-- Dataset follows --

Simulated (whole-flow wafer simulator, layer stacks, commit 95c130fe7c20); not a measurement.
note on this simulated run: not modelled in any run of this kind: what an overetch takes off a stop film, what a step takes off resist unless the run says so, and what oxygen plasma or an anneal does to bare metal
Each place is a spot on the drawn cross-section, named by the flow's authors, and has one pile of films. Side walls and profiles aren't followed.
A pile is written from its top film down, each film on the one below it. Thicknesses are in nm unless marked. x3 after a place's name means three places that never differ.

-- Dataset concluded --

=== Work order ===
Restate all of the entries exactly, please.

=== Written response ===
Simulated (whole-flow wafer simulator, layer stacks, commit 95c130fe7c20); not a measurement.
note on this simulated run: not modelled in any run of this kind: what an overetch takes off a stop film, what a step takes off resist unless the run says so, and what oxygen plasma or an anneal does to bare metal
Each place is a spot on the drawn cross-section, named by the flow's authors, and has one pile of films. Side walls and profiles aren't followed.
A pile is written from its top film down, each film on the one below it. Thicknesses are in nm unless marked. x3 after a place's name means three places that never differ.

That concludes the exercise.